⟨
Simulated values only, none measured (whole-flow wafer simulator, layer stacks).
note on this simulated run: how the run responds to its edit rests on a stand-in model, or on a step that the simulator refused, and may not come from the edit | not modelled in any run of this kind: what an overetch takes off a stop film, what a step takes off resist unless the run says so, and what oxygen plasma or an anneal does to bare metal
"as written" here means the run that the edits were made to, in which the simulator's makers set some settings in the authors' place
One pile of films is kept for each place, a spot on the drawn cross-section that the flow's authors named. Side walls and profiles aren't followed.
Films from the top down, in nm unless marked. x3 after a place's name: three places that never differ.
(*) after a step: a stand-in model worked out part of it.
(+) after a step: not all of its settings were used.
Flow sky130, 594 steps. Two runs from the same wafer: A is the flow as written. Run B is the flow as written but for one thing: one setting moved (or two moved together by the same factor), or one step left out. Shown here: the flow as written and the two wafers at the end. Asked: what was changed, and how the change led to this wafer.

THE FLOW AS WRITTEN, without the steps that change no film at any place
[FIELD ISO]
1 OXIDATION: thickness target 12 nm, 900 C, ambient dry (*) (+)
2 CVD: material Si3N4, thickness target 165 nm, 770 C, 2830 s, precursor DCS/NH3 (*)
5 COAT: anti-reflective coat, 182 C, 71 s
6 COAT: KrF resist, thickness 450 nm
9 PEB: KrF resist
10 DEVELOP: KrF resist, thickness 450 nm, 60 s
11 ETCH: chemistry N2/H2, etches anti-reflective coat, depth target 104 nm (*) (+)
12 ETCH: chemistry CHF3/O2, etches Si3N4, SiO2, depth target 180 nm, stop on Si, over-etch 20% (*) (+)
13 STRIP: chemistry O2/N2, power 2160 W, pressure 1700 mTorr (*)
⟩

In the listing above, please copy exactly the lines from the first through the one that contains "(+) after a", and no others.

RESPONSE
Simulated values only, none measured (whole-flow wafer simulator, layer stacks).
note on this simulated run: how the run responds to its edit rests on a stand-in model, or on a step that the simulator refused, and may not come from the edit | not modelled in any run of this kind: what an overetch takes off a stop film, what a step takes off resist unless the run says so, and what oxygen plasma or an anneal does to bare metal
"as written" here means the run that the edits were made to, in which the simulator's makers set some settings in the authors' place
One pile of films is kept for each place, a spot on the drawn cross-section that the flow's authors named. Side walls and profiles aren't followed.
Films from the top down, in nm unless marked. x3 after a place's name: three places that never differ.
(*) after a step: a stand-in model worked out part of it.
(+) after a step: not all of its settings were used.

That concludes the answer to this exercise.